##### ENTRIES SUPPLIED
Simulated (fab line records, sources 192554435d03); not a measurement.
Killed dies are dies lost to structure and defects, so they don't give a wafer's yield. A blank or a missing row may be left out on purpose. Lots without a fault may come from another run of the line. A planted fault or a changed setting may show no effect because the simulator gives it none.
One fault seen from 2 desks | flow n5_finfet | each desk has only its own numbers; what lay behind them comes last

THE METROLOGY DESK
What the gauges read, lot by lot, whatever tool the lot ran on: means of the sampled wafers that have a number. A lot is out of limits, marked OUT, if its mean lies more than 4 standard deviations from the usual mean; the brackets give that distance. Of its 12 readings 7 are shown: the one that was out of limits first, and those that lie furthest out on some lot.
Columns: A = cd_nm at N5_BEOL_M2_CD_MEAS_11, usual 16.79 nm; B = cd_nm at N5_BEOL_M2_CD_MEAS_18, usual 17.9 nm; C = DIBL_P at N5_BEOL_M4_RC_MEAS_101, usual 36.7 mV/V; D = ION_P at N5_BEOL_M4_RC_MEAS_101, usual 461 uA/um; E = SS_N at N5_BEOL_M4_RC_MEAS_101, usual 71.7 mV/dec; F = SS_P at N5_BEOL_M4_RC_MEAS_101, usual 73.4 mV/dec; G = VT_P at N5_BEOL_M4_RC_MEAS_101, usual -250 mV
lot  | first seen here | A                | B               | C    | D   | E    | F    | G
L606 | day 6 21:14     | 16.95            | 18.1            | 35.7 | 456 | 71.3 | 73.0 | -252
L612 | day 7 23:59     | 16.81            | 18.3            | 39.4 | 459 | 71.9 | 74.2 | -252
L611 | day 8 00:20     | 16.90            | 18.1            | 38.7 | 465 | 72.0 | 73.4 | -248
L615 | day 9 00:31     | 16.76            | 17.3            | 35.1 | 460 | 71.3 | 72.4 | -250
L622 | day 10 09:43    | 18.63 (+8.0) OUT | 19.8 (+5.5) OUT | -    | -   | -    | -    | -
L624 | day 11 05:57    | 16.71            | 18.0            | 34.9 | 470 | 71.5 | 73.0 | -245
##########

— WORK INSTRUCTION —
Restate word for word the lines above, beginning at the first one and ending at the line that carries "L622 | day 10".

— REPLY —
Simulated (fab line records, sources 192554435d03); not a measurement.
Killed dies are dies lost to structure and defects, so they don't give a wafer's yield. A blank or a missing row may be left out on purpose. Lots without a fault may come from another run of the line. A planted fault or a changed setting may show no effect because the simulator gives it none.
One fault seen from 2 desks | flow n5_finfet | each desk has only its own numbers; what lay behind them comes last

THE METROLOGY DESK
What the gauges read, lot by lot, whatever tool the lot ran on: means of the sampled wafers that have a number. A lot is out of limits, marked OUT, if its mean lies more than 4 standard deviations from the usual mean; the brackets give that distance. Of its 12 readings 7 are shown: the one that was out of limits first, and those that lie furthest out on some lot.
Columns: A = cd_nm at N5_BEOL_M2_CD_MEAS_11, usual 16.79 nm; B = cd_nm at N5_BEOL_M2_CD_MEAS_18, usual 17.9 nm; C = DIBL_P at N5_BEOL_M4_RC_MEAS_101, usual 36.7 mV/V; D = ION_P at N5_BEOL_M4_RC_MEAS_101, usual 461 uA/um; E = SS_N at N5_BEOL_M4_RC_MEAS_101, usual 71.7 mV/dec; F = SS_P at N5_BEOL_M4_RC_MEAS_101, usual 73.4 mV/dec; G = VT_P at N5_BEOL_M4_RC_MEAS_101, usual -250 mV
lot  | first seen here | A                | B               | C    | D   | E    | F    | G
L606 | day 6 21:14     | 16.95            | 18.1            | 35.7 | 456 | 71.3 | 73.0 | -252
L612 | day 7 23:59     | 16.81            | 18.3            | 39.4 | 459 | 71.9 | 74.2 | -252
L611 | day 8 00:20     | 16.90            | 18.1            | 38.7 | 465 | 72.0 | 73.4 | -248
L615 | day 9 00:31     | 16.76            | 17.3            | 35.1 | 460 | 71.3 | 72.4 | -250
L622 | day 10 09:43    | 18.63 (+8.0) OUT | 19.8 (+5.5) OUT | -    | -   | -    | -    | -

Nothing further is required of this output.